Type every record exactly as it appears.

━━━ Raw data
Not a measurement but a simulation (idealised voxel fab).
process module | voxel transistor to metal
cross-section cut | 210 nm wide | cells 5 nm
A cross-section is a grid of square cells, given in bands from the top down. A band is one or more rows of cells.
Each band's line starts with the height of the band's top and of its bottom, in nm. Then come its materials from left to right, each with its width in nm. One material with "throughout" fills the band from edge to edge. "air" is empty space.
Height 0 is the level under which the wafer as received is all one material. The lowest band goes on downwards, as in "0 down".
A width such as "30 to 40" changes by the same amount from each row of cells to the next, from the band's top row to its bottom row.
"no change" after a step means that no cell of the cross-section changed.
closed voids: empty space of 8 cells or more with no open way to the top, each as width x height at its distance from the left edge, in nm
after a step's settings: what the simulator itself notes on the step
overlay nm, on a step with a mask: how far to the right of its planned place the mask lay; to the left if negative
━━━━━━

◆ **Written response**:
Not a measurement but a simulation (idealised voxel fab).
process module | voxel transistor to metal
cross-section cut | 210 nm wide | cells 5 nm
A cross-section is a grid of square cells, given in bands from the top down. A band is one or more rows of cells.
Each band's line starts with the height of the band's top and of its bottom, in nm. Then come its materials from left to right, each with its width in nm. One material with "throughout" fills the band from edge to edge. "air" is empty space.
Height 0 is the level under which the wafer as received is all one material. The lowest band goes on downwards, as in "0 down".
A width such as "30 to 40" changes by the same amount from each row of cells to the next, from the band's top row to its bottom row.
"no change" after a step means that no cell of the cross-section changed.
closed voids: empty space of 8 cells or more with no open way to the top, each as width x height at its distance from the left edge, in nm
after a step's settings: what the simulator itself notes on the step
overlay nm, on a step with a mask: how far to the right of its planned place the mask lay; to the left if negative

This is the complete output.